Copy nothing but the lines below running from the line containing "Problem report in" through the line containing "Counting ruled it out, wrongly.", both end lines included.

======
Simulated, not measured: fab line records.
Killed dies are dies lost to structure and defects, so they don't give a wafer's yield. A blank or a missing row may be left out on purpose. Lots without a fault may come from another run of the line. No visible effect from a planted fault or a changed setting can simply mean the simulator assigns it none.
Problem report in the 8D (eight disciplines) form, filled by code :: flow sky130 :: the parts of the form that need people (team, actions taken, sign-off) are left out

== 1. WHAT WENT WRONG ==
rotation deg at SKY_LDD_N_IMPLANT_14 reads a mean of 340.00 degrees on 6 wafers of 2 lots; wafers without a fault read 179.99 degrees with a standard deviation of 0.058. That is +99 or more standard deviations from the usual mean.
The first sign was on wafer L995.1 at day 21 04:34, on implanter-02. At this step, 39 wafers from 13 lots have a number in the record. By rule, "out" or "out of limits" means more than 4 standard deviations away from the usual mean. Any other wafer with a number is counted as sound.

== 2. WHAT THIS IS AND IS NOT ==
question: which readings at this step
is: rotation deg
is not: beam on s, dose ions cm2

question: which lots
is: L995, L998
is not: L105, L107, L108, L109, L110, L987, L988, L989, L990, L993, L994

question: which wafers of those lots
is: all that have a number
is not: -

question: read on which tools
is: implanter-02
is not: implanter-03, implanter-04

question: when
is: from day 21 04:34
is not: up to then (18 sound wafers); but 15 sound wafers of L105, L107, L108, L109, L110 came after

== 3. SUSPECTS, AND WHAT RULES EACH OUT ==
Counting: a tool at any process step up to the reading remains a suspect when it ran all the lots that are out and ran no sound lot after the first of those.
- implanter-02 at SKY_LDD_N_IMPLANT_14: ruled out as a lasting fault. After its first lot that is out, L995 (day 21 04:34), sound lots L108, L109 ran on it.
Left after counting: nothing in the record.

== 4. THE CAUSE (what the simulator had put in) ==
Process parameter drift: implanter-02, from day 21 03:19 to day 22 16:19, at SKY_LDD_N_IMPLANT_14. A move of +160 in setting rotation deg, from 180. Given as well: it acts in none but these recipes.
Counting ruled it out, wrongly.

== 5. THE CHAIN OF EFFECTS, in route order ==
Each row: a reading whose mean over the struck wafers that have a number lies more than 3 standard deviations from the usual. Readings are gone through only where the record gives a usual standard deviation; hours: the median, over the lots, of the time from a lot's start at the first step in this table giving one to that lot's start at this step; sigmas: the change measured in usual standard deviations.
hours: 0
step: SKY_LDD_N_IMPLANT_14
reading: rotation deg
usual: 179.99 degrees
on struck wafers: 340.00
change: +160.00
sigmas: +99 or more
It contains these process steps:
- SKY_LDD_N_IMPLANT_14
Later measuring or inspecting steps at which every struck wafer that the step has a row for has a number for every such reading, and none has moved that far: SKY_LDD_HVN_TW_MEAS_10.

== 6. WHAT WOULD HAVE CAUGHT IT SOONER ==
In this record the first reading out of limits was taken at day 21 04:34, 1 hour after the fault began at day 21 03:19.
======

**Your solution**
Problem report in the 8D (eight disciplines) form, filled by code :: flow sky130 :: the parts of the form that need people (team, actions taken, sign-off) are left out

== 1. WHAT WENT WRONG ==
rotation deg at SKY_LDD_N_IMPLANT_14 reads a mean of 340.00 degrees on 6 wafers of 2 lots; wafers without a fault read 179.99 degrees with a standard deviation of 0.058. That is +99 or more standard deviations from the usual mean.
The first sign was on wafer L995.1 at day 21 04:34, on implanter-02. At this step, 39 wafers from 13 lots have a number in the record. By rule, "out" or "out of limits" means more than 4 standard deviations away from the usual mean. Any other wafer with a number is counted as sound.

== 2. WHAT THIS IS AND IS NOT ==
question: which readings at this step
is: rotation deg
is not: beam on s, dose ions cm2

question: which lots
is: L995, L998
is not: L105, L107, L108, L109, L110, L987, L988, L989, L990, L993, L994

question: which wafers of those lots
is: all that have a number
is not: -

question: read on which tools
is: implanter-02
is not: implanter-03, implanter-04

question: when
is: from day 21 04:34
is not: up to then (18 sound wafers); but 15 sound wafers of L105, L107, L108, L109, L110 came after

== 3. SUSPECTS, AND WHAT RULES EACH OUT ==
Counting: a tool at any process step up to the reading remains a suspect when it ran all the lots that are out and ran no sound lot after the first of those.
- implanter-02 at SKY_LDD_N_IMPLANT_14: ruled out as a lasting fault. After its first lot that is out, L995 (day 21 04:34), sound lots L108, L109 ran on it.
Left after counting: nothing in the record.

== 4. THE CAUSE (what the simulator had put in) ==
Process parameter drift: implanter-02, from day 21 03:19 to day 22 16:19, at SKY_LDD_N_IMPLANT_14. A move of +160 in setting rotation deg, from 180. Given as well: it acts in none but these recipes.
Counting ruled it out, wrongly.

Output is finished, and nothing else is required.